(Entries shown begins)

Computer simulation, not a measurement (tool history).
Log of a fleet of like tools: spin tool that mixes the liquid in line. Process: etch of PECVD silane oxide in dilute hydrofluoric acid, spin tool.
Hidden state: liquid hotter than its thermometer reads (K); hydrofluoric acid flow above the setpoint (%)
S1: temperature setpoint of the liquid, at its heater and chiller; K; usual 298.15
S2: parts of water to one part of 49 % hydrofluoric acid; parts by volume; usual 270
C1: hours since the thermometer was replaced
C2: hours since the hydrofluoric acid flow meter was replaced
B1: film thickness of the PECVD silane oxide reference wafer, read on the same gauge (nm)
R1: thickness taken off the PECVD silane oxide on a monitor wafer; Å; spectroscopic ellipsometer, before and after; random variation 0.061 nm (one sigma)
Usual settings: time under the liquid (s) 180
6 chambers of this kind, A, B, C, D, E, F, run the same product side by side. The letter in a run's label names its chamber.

(Entries shown ends)

▶ [Work instruction]
Output all preceding records character for character.

▶ [Answer section]
Computer simulation, not a measurement (tool history).
Log of a fleet of like tools: spin tool that mixes the liquid in line. Process: etch of PECVD silane oxide in dilute hydrofluoric acid, spin tool.
Hidden state: liquid hotter than its thermometer reads (K); hydrofluoric acid flow above the setpoint (%)
S1: temperature setpoint of the liquid, at its heater and chiller; K; usual 298.15
S2: parts of water to one part of 49 % hydrofluoric acid; parts by volume; usual 270
C1: hours since the thermometer was replaced
C2: hours since the hydrofluoric acid flow meter was replaced
B1: film thickness of the PECVD silane oxide reference wafer, read on the same gauge (nm)
R1: thickness taken off the PECVD silane oxide on a monitor wafer; Å; spectroscopic ellipsometer, before and after; random variation 0.061 nm (one sigma)
Usual settings: time under the liquid (s) 180
6 chambers of this kind, A, B, C, D, E, F, run the same product side by side. The letter in a run's label names its chamber.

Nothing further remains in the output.